Work request: Return each entry exactly, with none missing.

Records provided:
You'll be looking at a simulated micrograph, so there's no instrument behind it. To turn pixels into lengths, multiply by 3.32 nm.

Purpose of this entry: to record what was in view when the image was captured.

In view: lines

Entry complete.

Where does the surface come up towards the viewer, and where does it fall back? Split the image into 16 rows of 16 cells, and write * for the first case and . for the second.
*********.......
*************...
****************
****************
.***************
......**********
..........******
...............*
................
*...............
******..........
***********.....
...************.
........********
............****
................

Task answer:
You'll be looking at a simulated micrograph, so there's no instrument behind it. To turn pixels into lengths, multiply by 3.32 nm.

Purpose of this entry: to record what was in view when the image was captured.

In view: lines

Entry complete.

Where does the surface come up towards the viewer, and where does it fall back? Split the image into 16 rows of 16 cells, and write * for the first case and . for the second.
*********.......
*************...
****************
****************
.***************
......**********
..........******
...............*
................
*...............
******..........
***********.....
...************.
........********
............****
................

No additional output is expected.